---*---
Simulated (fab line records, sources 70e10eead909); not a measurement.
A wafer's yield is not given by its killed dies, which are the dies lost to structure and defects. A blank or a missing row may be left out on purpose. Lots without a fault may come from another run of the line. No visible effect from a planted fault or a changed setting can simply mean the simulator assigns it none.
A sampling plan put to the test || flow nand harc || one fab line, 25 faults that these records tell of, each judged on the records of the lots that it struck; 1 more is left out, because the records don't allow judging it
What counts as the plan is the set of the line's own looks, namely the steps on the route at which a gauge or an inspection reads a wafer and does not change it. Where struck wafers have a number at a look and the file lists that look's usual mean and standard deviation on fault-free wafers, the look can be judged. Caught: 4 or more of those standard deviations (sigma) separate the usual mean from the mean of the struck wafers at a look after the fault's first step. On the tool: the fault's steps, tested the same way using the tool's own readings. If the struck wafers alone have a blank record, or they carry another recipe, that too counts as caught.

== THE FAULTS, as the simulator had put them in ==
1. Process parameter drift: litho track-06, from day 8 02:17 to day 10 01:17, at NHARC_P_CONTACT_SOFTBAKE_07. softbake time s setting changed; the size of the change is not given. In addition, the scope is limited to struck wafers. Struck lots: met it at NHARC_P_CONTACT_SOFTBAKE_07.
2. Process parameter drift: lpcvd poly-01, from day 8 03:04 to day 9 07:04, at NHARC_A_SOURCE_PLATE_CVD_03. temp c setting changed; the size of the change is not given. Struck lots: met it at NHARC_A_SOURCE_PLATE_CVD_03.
---*---

## Brief
Using the entries above, return exactly the lines from the line with "A sampling plan" to the line with "1. Process parameter", counting both of those lines.

## Expected answer
A sampling plan put to the test || flow nand harc || one fab line, 25 faults that these records tell of, each judged on the records of the lots that it struck; 1 more is left out, because the records don't allow judging it
What counts as the plan is the set of the line's own looks, namely the steps on the route at which a gauge or an inspection reads a wafer and does not change it. Where struck wafers have a number at a look and the file lists that look's usual mean and standard deviation on fault-free wafers, the look can be judged. Caught: 4 or more of those standard deviations (sigma) separate the usual mean from the mean of the struck wafers at a look after the fault's first step. On the tool: the fault's steps, tested the same way using the tool's own readings. If the struck wafers alone have a blank record, or they carry another recipe, that too counts as caught.

== THE FAULTS, as the simulator had put them in ==
1. Process parameter drift: litho track-06, from day 8 02:17 to day 10 01:17, at NHARC_P_CONTACT_SOFTBAKE_07. softbake time s setting changed; the size of the change is not given. In addition, the scope is limited to struck wafers. Struck lots: met it at NHARC_P_CONTACT_SOFTBAKE_07.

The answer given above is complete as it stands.